Work task: Below is a block of records; repeat all of them exactly.

[Entries shown — start]

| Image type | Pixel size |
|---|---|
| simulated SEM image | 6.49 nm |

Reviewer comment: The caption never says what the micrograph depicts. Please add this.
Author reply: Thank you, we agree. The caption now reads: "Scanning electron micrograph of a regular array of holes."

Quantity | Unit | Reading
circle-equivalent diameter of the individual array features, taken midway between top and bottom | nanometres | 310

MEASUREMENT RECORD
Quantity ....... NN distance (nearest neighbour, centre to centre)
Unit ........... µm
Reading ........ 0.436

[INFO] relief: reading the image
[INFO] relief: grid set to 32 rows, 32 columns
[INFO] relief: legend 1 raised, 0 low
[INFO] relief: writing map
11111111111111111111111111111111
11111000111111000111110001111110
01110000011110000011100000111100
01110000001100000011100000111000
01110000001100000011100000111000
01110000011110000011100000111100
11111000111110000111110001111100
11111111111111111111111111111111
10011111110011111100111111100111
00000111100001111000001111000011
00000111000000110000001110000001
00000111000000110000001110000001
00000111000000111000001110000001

[Entries shown — finish]

Exercise output:
| Image type | Pixel size |
|---|---|
| simulated SEM image | 6.49 nm |

Reviewer comment: The caption never says what the micrograph depicts. Please add this.
Author reply: Thank you, we agree. The caption now reads: "Scanning electron micrograph of a regular array of holes."

Quantity | Unit | Reading
circle-equivalent diameter of the individual array features, taken midway between top and bottom | nanometres | 310

MEASUREMENT RECORD
Quantity ....... NN distance (nearest neighbour, centre to centre)
Unit ........... µm
Reading ........ 0.436

[INFO] relief: reading the image
[INFO] relief: grid set to 32 rows, 32 columns
[INFO] relief: legend 1 raised, 0 low
[INFO] relief: writing map
11111111111111111111111111111111
11111000111111000111110001111110
01110000011110000011100000111100
01110000001100000011100000111000
01110000001100000011100000111000
01110000011110000011100000111100
11111000111110000111110001111100
11111111111111111111111111111111
10011111110011111100111111100111
00000111100001111000001111000011
00000111000000110000001110000001
00000111000000110000001110000001
00000111000000111000001110000001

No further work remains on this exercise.